_Assignment_. Your response should consist of every record, exactly as given.

***** Source material *****

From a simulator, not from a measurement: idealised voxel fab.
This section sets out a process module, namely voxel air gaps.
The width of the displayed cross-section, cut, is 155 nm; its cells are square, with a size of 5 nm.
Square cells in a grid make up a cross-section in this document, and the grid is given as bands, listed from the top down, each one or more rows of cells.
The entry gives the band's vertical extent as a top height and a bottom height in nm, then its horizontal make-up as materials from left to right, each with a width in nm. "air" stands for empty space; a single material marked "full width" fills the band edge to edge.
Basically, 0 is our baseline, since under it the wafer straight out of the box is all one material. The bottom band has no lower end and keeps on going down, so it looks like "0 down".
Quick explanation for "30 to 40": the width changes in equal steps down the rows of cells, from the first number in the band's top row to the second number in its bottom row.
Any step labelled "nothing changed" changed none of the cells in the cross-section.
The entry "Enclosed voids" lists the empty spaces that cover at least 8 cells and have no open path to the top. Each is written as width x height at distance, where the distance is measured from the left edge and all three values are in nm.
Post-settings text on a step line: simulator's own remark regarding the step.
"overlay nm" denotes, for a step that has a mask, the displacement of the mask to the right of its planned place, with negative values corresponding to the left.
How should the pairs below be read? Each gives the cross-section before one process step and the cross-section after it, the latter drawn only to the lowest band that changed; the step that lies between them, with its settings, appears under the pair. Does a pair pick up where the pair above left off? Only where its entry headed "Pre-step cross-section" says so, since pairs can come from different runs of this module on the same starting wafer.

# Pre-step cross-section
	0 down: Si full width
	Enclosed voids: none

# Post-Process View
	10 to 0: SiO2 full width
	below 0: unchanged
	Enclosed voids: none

*****

_Written reply_.
From a simulator, not from a measurement: idealised voxel fab.
This section sets out a process module, namely voxel air gaps.
The width of the displayed cross-section, cut, is 155 nm; its cells are square, with a size of 5 nm.
Square cells in a grid make up a cross-section in this document, and the grid is given as bands, listed from the top down, each one or more rows of cells.
The entry gives the band's vertical extent as a top height and a bottom height in nm, then its horizontal make-up as materials from left to right, each with a width in nm. "air" stands for empty space; a single material marked "full width" fills the band edge to edge.
Basically, 0 is our baseline, since under it the wafer straight out of the box is all one material. The bottom band has no lower end and keeps on going down, so it looks like "0 down".
Quick explanation for "30 to 40": the width changes in equal steps down the rows of cells, from the first number in the band's top row to the second number in its bottom row.
Any step labelled "nothing changed" changed none of the cells in the cross-section.
The entry "Enclosed voids" lists the empty spaces that cover at least 8 cells and have no open path to the top. Each is written as width x height at distance, where the distance is measured from the left edge and all three values are in nm.
Post-settings text on a step line: simulator's own remark regarding the step.
"overlay nm" denotes, for a step that has a mask, the displacement of the mask to the right of its planned place, with negative values corresponding to the left.
How should the pairs below be read? Each gives the cross-section before one process step and the cross-section after it, the latter drawn only to the lowest band that changed; the step that lies between them, with its settings, appears under the pair. Does a pair pick up where the pair above left off? Only where its entry headed "Pre-step cross-section" says so, since pairs can come from different runs of this module on the same starting wafer.

# Pre-step cross-section
	0 down: Si full width
	Enclosed voids: none

# Post-Process View
	10 to 0: SiO2 full width
	below 0: unchanged
	Enclosed voids: none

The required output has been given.